EXERCISE — Write back each entry precisely as it is given.

RECORDED INFORMATION —
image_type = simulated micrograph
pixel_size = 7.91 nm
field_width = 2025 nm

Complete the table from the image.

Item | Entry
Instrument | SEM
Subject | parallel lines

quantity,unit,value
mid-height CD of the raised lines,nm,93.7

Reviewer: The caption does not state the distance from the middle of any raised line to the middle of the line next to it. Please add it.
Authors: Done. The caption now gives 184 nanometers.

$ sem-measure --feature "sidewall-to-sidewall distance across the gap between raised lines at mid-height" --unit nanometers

WRITTEN RESPONSE —
image_type = simulated micrograph
pixel_size = 7.91 nm
field_width = 2025 nm

Complete the table from the image.

Item | Entry
Instrument | SEM
Subject | parallel lines

quantity,unit,value
mid-height CD of the raised lines,nm,93.7

Reviewer: The caption does not state the distance from the middle of any raised line to the middle of the line next to it. Please add it.
Authors: Done. The caption now gives 184 nanometers.

$ sem-measure --feature "sidewall-to-sidewall distance across the gap between raised lines at mid-height" --unit nanometers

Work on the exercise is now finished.